▶ _WORK INSTRUCTION_:
When you reach the line containing "Goals for the" in the records below, start copying exactly, and stop once you have copied the line containing "Setting ranges: slurry_flow".

*** Block opens ***

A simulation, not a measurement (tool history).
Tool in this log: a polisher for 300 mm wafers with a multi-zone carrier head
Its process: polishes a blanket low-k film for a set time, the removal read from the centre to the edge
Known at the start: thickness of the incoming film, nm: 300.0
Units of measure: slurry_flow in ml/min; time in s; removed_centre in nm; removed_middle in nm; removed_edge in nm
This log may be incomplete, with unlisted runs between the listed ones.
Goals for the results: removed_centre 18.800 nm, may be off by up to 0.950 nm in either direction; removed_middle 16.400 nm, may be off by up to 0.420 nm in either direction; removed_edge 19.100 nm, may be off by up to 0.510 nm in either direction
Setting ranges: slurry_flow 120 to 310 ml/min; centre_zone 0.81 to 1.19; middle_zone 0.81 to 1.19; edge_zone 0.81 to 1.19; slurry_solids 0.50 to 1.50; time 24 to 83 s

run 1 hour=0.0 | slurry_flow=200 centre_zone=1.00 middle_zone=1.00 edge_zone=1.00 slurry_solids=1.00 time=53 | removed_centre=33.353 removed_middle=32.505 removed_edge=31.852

*** Block closes ***

▶ _RESPONSE AREA_:
Goals for the results: removed_centre 18.800 nm, may be off by up to 0.950 nm in either direction; removed_middle 16.400 nm, may be off by up to 0.420 nm in either direction; removed_edge 19.100 nm, may be off by up to 0.510 nm in either direction
Setting ranges: slurry_flow 120 to 310 ml/min; centre_zone 0.81 to 1.19; middle_zone 0.81 to 1.19; edge_zone 0.81 to 1.19; slurry_solids 0.50 to 1.50; time 24 to 83 s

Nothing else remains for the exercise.